Start of Block

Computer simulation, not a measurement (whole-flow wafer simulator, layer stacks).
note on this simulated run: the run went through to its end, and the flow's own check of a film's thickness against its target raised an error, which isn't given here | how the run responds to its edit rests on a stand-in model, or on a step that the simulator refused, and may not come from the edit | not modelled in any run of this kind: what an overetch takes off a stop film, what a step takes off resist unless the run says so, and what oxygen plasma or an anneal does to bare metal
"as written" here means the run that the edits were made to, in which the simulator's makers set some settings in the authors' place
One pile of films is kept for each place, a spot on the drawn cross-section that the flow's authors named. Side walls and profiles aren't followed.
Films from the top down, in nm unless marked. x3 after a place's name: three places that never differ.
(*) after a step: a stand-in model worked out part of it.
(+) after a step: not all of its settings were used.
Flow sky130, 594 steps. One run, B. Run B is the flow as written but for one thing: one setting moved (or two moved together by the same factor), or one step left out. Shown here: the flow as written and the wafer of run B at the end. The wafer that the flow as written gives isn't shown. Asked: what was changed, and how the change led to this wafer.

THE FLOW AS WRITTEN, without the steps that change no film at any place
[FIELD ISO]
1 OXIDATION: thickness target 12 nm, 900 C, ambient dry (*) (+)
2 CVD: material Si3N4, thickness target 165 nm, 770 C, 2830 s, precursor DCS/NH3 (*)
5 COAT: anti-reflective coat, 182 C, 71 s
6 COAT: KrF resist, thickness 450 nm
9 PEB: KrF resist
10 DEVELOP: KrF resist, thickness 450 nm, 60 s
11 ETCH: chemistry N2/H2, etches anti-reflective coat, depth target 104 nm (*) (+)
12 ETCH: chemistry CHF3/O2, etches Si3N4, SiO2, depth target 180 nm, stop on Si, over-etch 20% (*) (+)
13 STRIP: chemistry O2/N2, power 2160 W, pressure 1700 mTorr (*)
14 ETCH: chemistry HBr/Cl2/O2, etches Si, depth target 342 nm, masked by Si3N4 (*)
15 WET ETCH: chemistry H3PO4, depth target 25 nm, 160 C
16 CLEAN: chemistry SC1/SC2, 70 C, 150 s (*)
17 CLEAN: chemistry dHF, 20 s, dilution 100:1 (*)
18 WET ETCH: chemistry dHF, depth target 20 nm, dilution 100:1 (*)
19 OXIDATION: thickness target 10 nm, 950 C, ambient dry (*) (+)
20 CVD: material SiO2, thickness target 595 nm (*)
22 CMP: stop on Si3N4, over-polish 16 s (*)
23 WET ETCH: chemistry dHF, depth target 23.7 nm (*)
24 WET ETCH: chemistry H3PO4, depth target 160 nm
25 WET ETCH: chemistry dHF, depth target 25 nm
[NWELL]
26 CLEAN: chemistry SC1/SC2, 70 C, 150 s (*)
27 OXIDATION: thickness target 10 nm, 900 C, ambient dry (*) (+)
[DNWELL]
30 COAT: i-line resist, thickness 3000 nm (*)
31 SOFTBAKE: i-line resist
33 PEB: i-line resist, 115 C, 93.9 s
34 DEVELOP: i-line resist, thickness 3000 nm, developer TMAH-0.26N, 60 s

End of Block

Work task = Please transcribe exactly the lines above from the line that has "15 WET ETCH: chemistry" up to and including the line that has "33 PEB: i-line resist, 115 C, 93.9 s"; no other line belongs in the answer.

Answer area =
15 WET ETCH: chemistry H3PO4, depth target 25 nm, 160 C
16 CLEAN: chemistry SC1/SC2, 70 C, 150 s (*)
17 CLEAN: chemistry dHF, 20 s, dilution 100:1 (*)
18 WET ETCH: chemistry dHF, depth target 20 nm, dilution 100:1 (*)
19 OXIDATION: thickness target 10 nm, 950 C, ambient dry (*) (+)
20 CVD: material SiO2, thickness target 595 nm (*)
22 CMP: stop on Si3N4, over-polish 16 s (*)
23 WET ETCH: chemistry dHF, depth target 23.7 nm (*)
24 WET ETCH: chemistry H3PO4, depth target 160 nm
25 WET ETCH: chemistry dHF, depth target 25 nm
[NWELL]
26 CLEAN: chemistry SC1/SC2, 70 C, 150 s (*)
27 OXIDATION: thickness target 10 nm, 900 C, ambient dry (*) (+)
[DNWELL]
30 COAT: i-line resist, thickness 3000 nm (*)
31 SOFTBAKE: i-line resist
33 PEB: i-line resist, 115 C, 93.9 s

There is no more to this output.